-- ENTRIES PROVIDED follows --
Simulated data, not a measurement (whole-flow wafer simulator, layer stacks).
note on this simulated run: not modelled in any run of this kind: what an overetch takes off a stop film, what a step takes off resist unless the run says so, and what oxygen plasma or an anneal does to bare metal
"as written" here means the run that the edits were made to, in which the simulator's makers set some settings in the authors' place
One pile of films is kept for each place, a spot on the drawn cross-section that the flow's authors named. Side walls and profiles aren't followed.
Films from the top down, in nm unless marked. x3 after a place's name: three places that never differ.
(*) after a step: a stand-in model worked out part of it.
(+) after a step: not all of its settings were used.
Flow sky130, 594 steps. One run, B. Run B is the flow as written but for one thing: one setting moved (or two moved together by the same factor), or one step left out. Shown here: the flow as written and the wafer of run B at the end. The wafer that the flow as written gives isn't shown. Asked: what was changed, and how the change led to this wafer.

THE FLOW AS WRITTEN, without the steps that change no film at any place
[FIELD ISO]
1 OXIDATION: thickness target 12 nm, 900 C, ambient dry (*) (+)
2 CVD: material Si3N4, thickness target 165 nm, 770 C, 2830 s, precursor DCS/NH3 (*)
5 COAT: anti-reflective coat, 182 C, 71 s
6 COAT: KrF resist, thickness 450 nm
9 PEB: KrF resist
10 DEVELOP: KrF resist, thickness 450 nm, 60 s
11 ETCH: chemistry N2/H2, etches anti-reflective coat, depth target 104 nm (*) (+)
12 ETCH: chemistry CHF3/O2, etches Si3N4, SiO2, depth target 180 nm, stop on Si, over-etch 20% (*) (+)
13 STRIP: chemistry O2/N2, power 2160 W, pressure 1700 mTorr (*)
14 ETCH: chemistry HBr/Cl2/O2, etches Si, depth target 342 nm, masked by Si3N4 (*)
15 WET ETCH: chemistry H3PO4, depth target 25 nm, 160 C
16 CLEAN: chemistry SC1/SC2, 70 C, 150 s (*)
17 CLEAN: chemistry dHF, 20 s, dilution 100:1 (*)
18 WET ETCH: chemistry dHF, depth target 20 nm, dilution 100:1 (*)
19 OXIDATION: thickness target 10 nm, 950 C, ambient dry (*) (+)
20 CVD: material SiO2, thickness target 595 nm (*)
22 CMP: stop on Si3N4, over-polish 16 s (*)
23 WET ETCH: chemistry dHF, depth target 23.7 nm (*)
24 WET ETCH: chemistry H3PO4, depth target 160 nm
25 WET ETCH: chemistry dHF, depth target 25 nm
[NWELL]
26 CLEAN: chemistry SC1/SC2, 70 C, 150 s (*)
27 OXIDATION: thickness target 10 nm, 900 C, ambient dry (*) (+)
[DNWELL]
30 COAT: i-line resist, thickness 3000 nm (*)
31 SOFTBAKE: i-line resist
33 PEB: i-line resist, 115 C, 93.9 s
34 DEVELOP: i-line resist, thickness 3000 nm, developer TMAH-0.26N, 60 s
-- ENTRIES PROVIDED concluded --

### REQUIRED ACTION
Return exactly the lines above from the line that has "the authors' place" through the line that has "One pile of", inclusive, and nothing else.

### EXERCISE OUTPUT
"as written" here means the run that the edits were made to, in which the simulator's makers set some settings in the authors' place
One pile of films is kept for each place, a spot on the drawn cross-section that the flow's authors named. Side walls and profiles aren't followed.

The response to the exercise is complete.